§ **WORK ITEM**
Return each line of the material below exactly. Begin at the first and end on the line with "Pictured: cross-section cut, 250".

§ **INFORMATION GIVEN**
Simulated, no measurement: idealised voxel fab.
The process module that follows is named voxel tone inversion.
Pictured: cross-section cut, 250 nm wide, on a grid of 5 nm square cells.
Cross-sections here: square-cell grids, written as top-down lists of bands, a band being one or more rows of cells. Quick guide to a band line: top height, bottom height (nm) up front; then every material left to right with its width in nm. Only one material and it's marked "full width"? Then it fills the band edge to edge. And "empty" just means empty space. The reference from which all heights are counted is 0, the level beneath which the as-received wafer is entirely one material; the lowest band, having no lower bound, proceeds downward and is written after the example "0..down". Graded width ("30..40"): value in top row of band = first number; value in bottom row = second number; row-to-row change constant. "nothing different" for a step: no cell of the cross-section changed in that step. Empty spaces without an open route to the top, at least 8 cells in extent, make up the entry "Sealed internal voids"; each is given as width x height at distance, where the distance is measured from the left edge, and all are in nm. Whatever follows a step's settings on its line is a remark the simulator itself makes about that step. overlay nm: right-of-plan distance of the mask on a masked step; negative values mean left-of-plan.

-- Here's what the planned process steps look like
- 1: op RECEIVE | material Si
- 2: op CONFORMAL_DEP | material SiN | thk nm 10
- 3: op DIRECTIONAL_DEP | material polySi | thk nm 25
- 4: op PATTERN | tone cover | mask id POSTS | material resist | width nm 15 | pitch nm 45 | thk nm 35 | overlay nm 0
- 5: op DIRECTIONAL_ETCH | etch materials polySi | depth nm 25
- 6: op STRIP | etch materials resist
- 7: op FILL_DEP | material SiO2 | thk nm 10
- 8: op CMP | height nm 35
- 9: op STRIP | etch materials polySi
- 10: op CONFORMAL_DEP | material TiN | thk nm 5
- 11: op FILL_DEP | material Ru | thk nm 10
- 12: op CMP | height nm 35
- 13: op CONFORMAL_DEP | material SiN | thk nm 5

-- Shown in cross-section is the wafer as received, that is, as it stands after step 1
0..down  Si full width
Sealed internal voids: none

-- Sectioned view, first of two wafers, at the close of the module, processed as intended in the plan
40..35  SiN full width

§ **TASK OUTPUT**
Simulated, no measurement: idealised voxel fab.
The process module that follows is named voxel tone inversion.
Pictured: cross-section cut, 250 nm wide, on a grid of 5 nm square cells.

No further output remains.